## Action item
Each record beneath this line is to be copied exactly.

## Available data
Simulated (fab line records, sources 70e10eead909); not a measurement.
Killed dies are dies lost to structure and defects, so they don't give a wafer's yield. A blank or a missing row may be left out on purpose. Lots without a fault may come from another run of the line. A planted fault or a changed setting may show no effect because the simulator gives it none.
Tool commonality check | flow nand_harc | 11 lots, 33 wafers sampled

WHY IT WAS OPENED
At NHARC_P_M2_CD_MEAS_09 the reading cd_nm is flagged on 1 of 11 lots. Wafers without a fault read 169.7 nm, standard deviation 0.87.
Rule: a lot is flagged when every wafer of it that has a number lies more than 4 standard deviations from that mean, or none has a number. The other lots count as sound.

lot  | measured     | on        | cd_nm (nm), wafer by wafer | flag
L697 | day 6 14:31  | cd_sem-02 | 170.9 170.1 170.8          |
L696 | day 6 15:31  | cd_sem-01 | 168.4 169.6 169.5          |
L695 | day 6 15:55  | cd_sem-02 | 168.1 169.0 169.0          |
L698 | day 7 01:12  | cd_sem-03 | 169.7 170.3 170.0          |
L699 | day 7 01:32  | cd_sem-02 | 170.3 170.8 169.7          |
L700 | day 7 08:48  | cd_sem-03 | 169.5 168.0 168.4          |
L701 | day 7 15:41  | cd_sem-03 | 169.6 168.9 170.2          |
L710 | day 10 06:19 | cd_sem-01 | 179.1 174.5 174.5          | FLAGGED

## Written reply
Simulated (fab line records, sources 70e10eead909); not a measurement.
Killed dies are dies lost to structure and defects, so they don't give a wafer's yield. A blank or a missing row may be left out on purpose. Lots without a fault may come from another run of the line. A planted fault or a changed setting may show no effect because the simulator gives it none.
Tool commonality check | flow nand_harc | 11 lots, 33 wafers sampled

WHY IT WAS OPENED
At NHARC_P_M2_CD_MEAS_09 the reading cd_nm is flagged on 1 of 11 lots. Wafers without a fault read 169.7 nm, standard deviation 0.87.
Rule: a lot is flagged when every wafer of it that has a number lies more than 4 standard deviations from that mean, or none has a number. The other lots count as sound.

lot  | measured     | on        | cd_nm (nm), wafer by wafer | flag
L697 | day 6 14:31  | cd_sem-02 | 170.9 170.1 170.8          |
L696 | day 6 15:31  | cd_sem-01 | 168.4 169.6 169.5          |
L695 | day 6 15:55  | cd_sem-02 | 168.1 169.0 169.0          |
L698 | day 7 01:12  | cd_sem-03 | 169.7 170.3 170.0          |
L699 | day 7 01:32  | cd_sem-02 | 170.3 170.8 169.7          |
L700 | day 7 08:48  | cd_sem-03 | 169.5 168.0 168.4          |
L701 | day 7 15:41  | cd_sem-03 | 169.6 168.9 170.2          |
L710 | day 10 06:19 | cd_sem-01 | 179.1 174.5 174.5          | FLAGGED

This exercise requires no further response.